─── Data records
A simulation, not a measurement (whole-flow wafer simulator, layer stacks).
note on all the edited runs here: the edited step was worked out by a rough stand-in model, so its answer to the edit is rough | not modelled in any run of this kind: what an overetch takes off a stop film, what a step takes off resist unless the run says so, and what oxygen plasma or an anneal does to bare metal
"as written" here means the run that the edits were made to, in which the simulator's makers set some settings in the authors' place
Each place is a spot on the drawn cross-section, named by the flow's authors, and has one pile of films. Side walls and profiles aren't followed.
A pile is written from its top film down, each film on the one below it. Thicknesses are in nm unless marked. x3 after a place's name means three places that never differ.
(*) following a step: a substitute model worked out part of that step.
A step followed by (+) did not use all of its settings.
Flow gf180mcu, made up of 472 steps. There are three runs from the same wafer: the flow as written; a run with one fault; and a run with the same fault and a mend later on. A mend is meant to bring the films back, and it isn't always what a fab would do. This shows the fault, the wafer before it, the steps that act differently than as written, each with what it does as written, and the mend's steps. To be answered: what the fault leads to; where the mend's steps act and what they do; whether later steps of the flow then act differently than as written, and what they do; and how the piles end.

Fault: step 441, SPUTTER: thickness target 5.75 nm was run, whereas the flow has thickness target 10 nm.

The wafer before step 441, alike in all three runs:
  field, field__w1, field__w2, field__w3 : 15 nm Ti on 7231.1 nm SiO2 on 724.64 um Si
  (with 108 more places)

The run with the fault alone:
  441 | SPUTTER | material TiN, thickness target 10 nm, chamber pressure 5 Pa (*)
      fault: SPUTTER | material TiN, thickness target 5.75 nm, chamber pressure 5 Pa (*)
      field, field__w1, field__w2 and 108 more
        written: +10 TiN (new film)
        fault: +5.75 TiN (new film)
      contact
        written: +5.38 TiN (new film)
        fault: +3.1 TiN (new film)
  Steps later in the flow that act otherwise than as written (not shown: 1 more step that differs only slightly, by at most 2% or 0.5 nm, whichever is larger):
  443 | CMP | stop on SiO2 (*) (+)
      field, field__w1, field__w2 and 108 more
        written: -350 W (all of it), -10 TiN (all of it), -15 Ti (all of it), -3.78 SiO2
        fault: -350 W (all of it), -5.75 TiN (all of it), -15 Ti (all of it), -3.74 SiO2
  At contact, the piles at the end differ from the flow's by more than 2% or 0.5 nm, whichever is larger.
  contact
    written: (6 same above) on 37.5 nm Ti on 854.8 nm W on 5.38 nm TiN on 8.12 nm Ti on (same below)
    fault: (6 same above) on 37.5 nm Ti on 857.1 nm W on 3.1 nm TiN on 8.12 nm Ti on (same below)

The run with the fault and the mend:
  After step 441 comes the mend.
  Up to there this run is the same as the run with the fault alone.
──────

Brief:
Within the material above, the line with "At contact, the" opens the range and the line with "After step 441 comes the mend." closes it; reproduce that range word for word.

Answer box:
  At contact, the piles at the end differ from the flow's by more than 2% or 0.5 nm, whichever is larger.
  contact
    written: (6 same above) on 37.5 nm Ti on 854.8 nm W on 5.38 nm TiN on 8.12 nm Ti on (same below)
    fault: (6 same above) on 37.5 nm Ti on 857.1 nm W on 3.1 nm TiN on 8.12 nm Ti on (same below)

The run with the fault and the mend:
  After step 441 comes the mend.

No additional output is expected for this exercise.